::::::

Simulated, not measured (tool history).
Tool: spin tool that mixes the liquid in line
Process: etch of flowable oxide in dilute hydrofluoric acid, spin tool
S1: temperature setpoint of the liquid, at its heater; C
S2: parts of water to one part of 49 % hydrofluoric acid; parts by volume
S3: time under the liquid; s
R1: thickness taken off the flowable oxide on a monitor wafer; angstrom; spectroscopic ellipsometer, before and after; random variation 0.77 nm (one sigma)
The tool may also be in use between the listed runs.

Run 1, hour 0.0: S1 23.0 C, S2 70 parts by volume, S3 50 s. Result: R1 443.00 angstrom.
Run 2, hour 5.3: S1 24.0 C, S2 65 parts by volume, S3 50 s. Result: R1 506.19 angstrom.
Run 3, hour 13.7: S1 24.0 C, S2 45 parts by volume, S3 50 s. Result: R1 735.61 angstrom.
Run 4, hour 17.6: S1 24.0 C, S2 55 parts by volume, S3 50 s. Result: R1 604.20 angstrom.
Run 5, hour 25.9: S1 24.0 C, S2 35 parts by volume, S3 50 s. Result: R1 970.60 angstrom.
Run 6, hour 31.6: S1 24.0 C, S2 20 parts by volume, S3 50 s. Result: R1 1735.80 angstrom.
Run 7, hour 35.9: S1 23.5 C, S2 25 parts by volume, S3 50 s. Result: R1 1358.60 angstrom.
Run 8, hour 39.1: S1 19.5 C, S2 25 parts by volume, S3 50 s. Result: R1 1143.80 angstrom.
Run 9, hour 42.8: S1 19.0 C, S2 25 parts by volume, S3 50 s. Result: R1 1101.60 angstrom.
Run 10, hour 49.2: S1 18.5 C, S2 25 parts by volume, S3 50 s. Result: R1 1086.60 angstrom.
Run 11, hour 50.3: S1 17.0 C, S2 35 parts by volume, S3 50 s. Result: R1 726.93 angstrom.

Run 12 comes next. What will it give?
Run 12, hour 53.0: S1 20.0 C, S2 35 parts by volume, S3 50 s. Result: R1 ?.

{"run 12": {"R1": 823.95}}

::::::

**EXERCISE**
Copy out, word for word, the part of the entries above that begins at the line with "Run 8, hour" and ends at the line with "Run 12, hour", including both.

**WRITTEN ANSWER**
Run 8, hour 39.1: S1 19.5 C, S2 25 parts by volume, S3 50 s. Result: R1 1143.80 angstrom.
Run 9, hour 42.8: S1 19.0 C, S2 25 parts by volume, S3 50 s. Result: R1 1101.60 angstrom.
Run 10, hour 49.2: S1 18.5 C, S2 25 parts by volume, S3 50 s. Result: R1 1086.60 angstrom.
Run 11, hour 50.3: S1 17.0 C, S2 35 parts by volume, S3 50 s. Result: R1 726.93 angstrom.

Run 12 comes next. What will it give?
Run 12, hour 53.0: S1 20.0 C, S2 35 parts by volume, S3 50 s. Result: R1 ?.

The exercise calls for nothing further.